**Data shown**.
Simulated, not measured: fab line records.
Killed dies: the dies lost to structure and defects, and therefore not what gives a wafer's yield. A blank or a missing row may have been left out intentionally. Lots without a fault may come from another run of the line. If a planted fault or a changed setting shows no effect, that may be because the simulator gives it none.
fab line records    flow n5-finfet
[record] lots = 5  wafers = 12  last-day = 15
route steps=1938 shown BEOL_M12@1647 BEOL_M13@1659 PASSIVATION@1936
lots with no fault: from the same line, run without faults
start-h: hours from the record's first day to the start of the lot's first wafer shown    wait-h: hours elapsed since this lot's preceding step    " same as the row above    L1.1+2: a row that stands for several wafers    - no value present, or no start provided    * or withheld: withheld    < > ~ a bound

**Work instruction**.
With the first line of the records as the start and the line holding "lots with no" as the end, please copy exactly those lines and no others.

**Answer section**.
Simulated, not measured: fab line records.
Killed dies: the dies lost to structure and defects, and therefore not what gives a wafer's yield. A blank or a missing row may have been left out intentionally. Lots without a fault may come from another run of the line. If a planted fault or a changed setting shows no effect, that may be because the simulator gives it none.
fab line records    flow n5-finfet
[record] lots = 5  wafers = 12  last-day = 15
route steps=1938 shown BEOL_M12@1647 BEOL_M13@1659 PASSIVATION@1936
lots with no fault: from the same line, run without faults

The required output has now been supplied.